[Work request]
Each entry must be output once more without any change.

[Data for analysis]
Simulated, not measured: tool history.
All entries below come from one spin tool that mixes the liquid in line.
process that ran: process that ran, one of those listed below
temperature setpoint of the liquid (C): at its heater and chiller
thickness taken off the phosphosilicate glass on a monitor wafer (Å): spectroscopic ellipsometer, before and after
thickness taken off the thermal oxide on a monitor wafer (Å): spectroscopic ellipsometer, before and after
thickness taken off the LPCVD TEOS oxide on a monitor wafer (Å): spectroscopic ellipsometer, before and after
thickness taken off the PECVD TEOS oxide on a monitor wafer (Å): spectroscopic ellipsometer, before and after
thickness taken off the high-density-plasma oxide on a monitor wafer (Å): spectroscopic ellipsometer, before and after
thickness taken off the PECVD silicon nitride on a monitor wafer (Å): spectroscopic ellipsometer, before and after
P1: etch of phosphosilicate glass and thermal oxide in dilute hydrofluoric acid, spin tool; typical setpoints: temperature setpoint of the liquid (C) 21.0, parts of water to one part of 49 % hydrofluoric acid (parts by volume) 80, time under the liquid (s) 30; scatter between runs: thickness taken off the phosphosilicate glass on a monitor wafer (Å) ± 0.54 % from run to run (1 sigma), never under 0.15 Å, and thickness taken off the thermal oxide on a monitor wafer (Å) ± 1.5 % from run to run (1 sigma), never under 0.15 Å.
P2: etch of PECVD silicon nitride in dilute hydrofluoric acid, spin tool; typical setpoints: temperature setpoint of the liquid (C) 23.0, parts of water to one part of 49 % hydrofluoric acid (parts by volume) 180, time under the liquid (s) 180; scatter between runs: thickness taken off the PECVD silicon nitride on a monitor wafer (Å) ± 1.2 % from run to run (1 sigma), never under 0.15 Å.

[Answer area]
Simulated, not measured: tool history.
All entries below come from one spin tool that mixes the liquid in line.
process that ran: process that ran, one of those listed below
temperature setpoint of the liquid (C): at its heater and chiller
thickness taken off the phosphosilicate glass on a monitor wafer (Å): spectroscopic ellipsometer, before and after
thickness taken off the thermal oxide on a monitor wafer (Å): spectroscopic ellipsometer, before and after
thickness taken off the LPCVD TEOS oxide on a monitor wafer (Å): spectroscopic ellipsometer, before and after
thickness taken off the PECVD TEOS oxide on a monitor wafer (Å): spectroscopic ellipsometer, before and after
thickness taken off the high-density-plasma oxide on a monitor wafer (Å): spectroscopic ellipsometer, before and after
thickness taken off the PECVD silicon nitride on a monitor wafer (Å): spectroscopic ellipsometer, before and after
P1: etch of phosphosilicate glass and thermal oxide in dilute hydrofluoric acid, spin tool; typical setpoints: temperature setpoint of the liquid (C) 21.0, parts of water to one part of 49 % hydrofluoric acid (parts by volume) 80, time under the liquid (s) 30; scatter between runs: thickness taken off the phosphosilicate glass on a monitor wafer (Å) ± 0.54 % from run to run (1 sigma), never under 0.15 Å, and thickness taken off the thermal oxide on a monitor wafer (Å) ± 1.5 % from run to run (1 sigma), never under 0.15 Å.
P2: etch of PECVD silicon nitride in dilute hydrofluoric acid, spin tool; typical setpoints: temperature setpoint of the liquid (C) 23.0, parts of water to one part of 49 % hydrofluoric acid (parts by volume) 180, time under the liquid (s) 180; scatter between runs: thickness taken off the PECVD silicon nitride on a monitor wafer (Å) ± 1.2 % from run to run (1 sigma), never under 0.15 Å.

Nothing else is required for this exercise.